====================

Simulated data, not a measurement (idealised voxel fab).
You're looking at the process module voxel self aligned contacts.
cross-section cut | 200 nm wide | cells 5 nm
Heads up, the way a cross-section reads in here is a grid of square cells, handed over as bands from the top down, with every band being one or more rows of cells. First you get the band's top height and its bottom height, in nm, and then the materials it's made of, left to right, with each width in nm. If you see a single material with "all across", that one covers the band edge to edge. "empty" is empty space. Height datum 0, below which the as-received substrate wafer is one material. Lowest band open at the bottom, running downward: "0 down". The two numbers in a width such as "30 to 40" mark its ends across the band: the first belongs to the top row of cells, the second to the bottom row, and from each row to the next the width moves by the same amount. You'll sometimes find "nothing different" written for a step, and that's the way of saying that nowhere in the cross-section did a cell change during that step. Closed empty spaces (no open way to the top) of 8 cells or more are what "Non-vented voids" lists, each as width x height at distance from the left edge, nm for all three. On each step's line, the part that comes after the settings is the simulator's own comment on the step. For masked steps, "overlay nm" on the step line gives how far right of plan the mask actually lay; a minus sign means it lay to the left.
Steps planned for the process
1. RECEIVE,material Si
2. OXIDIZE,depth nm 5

====================

• ASSIGNMENT: Go through the entries above and restate each one exactly.

• WRITTEN RESPONSE:
Simulated data, not a measurement (idealised voxel fab).
You're looking at the process module voxel self aligned contacts.
cross-section cut | 200 nm wide | cells 5 nm
Heads up, the way a cross-section reads in here is a grid of square cells, handed over as bands from the top down, with every band being one or more rows of cells. First you get the band's top height and its bottom height, in nm, and then the materials it's made of, left to right, with each width in nm. If you see a single material with "all across", that one covers the band edge to edge. "empty" is empty space. Height datum 0, below which the as-received substrate wafer is one material. Lowest band open at the bottom, running downward: "0 down". The two numbers in a width such as "30 to 40" mark its ends across the band: the first belongs to the top row of cells, the second to the bottom row, and from each row to the next the width moves by the same amount. You'll sometimes find "nothing different" written for a step, and that's the way of saying that nowhere in the cross-section did a cell change during that step. Closed empty spaces (no open way to the top) of 8 cells or more are what "Non-vented voids" lists, each as width x height at distance from the left edge, nm for all three. On each step's line, the part that comes after the settings is the simulator's own comment on the step. For masked steps, "overlay nm" on the step line gives how far right of plan the mask actually lay; a minus sign means it lay to the left.
Steps planned for the process
1. RECEIVE,material Si
2. OXIDIZE,depth nm 5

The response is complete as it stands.